__Work order__:
Go through the records line by line from the top and repeat each one exactly, ending with the line that contains "L692;day 42 16:07;filmMetro-01;427 425 435".

### Dataset excerpts ###

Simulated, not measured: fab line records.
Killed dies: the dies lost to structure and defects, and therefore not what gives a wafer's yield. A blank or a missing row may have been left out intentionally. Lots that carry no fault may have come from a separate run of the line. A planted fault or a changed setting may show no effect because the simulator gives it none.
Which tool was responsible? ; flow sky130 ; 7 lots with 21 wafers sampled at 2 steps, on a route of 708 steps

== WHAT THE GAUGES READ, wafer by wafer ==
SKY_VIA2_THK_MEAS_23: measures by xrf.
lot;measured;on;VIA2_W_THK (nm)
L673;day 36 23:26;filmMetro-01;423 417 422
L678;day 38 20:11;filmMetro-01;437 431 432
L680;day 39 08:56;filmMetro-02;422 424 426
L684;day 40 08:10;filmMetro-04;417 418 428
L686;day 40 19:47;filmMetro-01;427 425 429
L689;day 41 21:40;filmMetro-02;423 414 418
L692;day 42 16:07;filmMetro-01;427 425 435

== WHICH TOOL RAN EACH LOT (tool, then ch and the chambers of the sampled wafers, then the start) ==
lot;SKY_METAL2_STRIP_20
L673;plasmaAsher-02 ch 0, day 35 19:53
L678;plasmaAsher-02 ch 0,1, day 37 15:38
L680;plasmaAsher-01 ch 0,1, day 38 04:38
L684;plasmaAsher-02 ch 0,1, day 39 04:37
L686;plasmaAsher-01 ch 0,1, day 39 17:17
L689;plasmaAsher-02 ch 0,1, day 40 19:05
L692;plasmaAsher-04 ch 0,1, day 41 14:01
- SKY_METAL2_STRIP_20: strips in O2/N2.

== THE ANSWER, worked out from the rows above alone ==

###

__Answer section__:
Simulated, not measured: fab line records.
Killed dies: the dies lost to structure and defects, and therefore not what gives a wafer's yield. A blank or a missing row may have been left out intentionally. Lots that carry no fault may have come from a separate run of the line. A planted fault or a changed setting may show no effect because the simulator gives it none.
Which tool was responsible? ; flow sky130 ; 7 lots with 21 wafers sampled at 2 steps, on a route of 708 steps

== WHAT THE GAUGES READ, wafer by wafer ==
SKY_VIA2_THK_MEAS_23: measures by xrf.
lot;measured;on;VIA2_W_THK (nm)
L673;day 36 23:26;filmMetro-01;423 417 422
L678;day 38 20:11;filmMetro-01;437 431 432
L680;day 39 08:56;filmMetro-02;422 424 426
L684;day 40 08:10;filmMetro-04;417 418 428
L686;day 40 19:47;filmMetro-01;427 425 429
L689;day 41 21:40;filmMetro-02;423 414 418
L692;day 42 16:07;filmMetro-01;427 425 435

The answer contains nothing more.